§ **ACTIVITY**
An exact copy of all the entries below is what this task needs.

*** Block opens ***
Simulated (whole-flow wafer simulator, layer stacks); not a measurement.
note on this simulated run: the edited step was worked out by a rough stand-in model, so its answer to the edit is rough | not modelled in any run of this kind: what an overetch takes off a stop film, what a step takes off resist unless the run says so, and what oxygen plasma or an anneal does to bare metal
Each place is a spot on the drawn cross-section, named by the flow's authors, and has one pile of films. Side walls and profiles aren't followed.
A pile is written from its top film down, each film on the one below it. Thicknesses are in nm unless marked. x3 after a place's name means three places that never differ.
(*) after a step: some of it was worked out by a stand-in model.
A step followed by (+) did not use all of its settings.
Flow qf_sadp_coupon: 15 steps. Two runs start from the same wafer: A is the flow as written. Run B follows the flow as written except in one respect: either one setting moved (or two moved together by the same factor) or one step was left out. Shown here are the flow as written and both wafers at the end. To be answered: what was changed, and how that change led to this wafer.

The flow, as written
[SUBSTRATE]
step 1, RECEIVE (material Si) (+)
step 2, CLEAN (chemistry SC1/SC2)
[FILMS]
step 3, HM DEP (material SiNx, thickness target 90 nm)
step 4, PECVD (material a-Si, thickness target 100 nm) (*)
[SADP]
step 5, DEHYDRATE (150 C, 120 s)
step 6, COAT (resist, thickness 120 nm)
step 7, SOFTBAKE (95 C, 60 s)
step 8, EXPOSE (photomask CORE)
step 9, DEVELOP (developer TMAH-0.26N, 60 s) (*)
*** Block closes ***

§ **WRITTEN ANSWER**
Simulated (whole-flow wafer simulator, layer stacks); not a measurement.
note on this simulated run: the edited step was worked out by a rough stand-in model, so its answer to the edit is rough | not modelled in any run of this kind: what an overetch takes off a stop film, what a step takes off resist unless the run says so, and what oxygen plasma or an anneal does to bare metal
Each place is a spot on the drawn cross-section, named by the flow's authors, and has one pile of films. Side walls and profiles aren't followed.
A pile is written from its top film down, each film on the one below it. Thicknesses are in nm unless marked. x3 after a place's name means three places that never differ.
(*) after a step: some of it was worked out by a stand-in model.
A step followed by (+) did not use all of its settings.
Flow qf_sadp_coupon: 15 steps. Two runs start from the same wafer: A is the flow as written. Run B follows the flow as written except in one respect: either one setting moved (or two moved together by the same factor) or one step was left out. Shown here are the flow as written and both wafers at the end. To be answered: what was changed, and how that change led to this wafer.

The flow, as written
[SUBSTRATE]
step 1, RECEIVE (material Si) (+)
step 2, CLEAN (chemistry SC1/SC2)
[FILMS]
step 3, HM DEP (material SiNx, thickness target 90 nm)
step 4, PECVD (material a-Si, thickness target 100 nm) (*)
[SADP]
step 5, DEHYDRATE (150 C, 120 s)
step 6, COAT (resist, thickness 120 nm)
step 7, SOFTBAKE (95 C, 60 s)
step 8, EXPOSE (photomask CORE)
step 9, DEVELOP (developer TMAH-0.26N, 60 s) (*)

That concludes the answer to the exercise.